### Stored data
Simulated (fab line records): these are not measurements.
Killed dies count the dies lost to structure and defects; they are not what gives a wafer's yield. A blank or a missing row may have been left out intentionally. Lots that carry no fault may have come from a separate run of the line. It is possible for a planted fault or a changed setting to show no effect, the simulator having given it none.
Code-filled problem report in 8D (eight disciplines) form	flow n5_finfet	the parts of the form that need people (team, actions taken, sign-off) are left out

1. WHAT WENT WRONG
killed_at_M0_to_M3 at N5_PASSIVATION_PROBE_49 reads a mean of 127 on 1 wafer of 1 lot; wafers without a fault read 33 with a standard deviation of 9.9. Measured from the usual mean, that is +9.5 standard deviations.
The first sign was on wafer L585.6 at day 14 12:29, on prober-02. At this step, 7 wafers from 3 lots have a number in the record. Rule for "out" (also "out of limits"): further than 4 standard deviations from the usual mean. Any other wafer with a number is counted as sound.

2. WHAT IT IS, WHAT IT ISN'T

### Required action
The output must consist solely of the lines from the first line of the records through the line containing "Killed dies count", reproduced exactly.

### Task output
Simulated (fab line records): these are not measurements.
Killed dies count the dies lost to structure and defects; they are not what gives a wafer's yield. A blank or a missing row may have been left out intentionally. Lots that carry no fault may have come from a separate run of the line. It is possible for a planted fault or a changed setting to show no effect, the simulator having given it none.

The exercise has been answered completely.